*SOURCE DATA*:

┄┄┄┄┄┄┄┄┄┄┄┄┄┄┄┄┄┄┄┄

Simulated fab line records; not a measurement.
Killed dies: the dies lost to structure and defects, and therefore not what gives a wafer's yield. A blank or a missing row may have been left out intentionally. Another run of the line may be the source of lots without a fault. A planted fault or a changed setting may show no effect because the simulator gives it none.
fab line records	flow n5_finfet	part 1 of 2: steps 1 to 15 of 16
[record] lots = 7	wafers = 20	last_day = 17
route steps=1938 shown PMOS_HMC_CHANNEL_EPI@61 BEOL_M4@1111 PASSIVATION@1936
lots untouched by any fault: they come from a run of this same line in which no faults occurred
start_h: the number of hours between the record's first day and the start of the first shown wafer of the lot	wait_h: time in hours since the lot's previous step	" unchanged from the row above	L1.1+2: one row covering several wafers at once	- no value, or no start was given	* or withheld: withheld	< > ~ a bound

┄┄┄┄┄┄┄┄┄┄┄┄┄┄┄┄┄┄┄┄

*EXERCISE*:
Once more, write out all of the entries above exactly.

*WORKED SOLUTION*:
Simulated fab line records; not a measurement.
Killed dies: the dies lost to structure and defects, and therefore not what gives a wafer's yield. A blank or a missing row may have been left out intentionally. Another run of the line may be the source of lots without a fault. A planted fault or a changed setting may show no effect because the simulator gives it none.
fab line records	flow n5_finfet	part 1 of 2: steps 1 to 15 of 16
[record] lots = 7	wafers = 20	last_day = 17
route steps=1938 shown PMOS_HMC_CHANNEL_EPI@61 BEOL_M4@1111 PASSIVATION@1936
lots untouched by any fault: they come from a run of this same line in which no faults occurred
start_h: the number of hours between the record's first day and the start of the first shown wafer of the lot	wait_h: time in hours since the lot's previous step	" unchanged from the row above	L1.1+2: one row covering several wafers at once	- no value, or no start was given	* or withheld: withheld	< > ~ a bound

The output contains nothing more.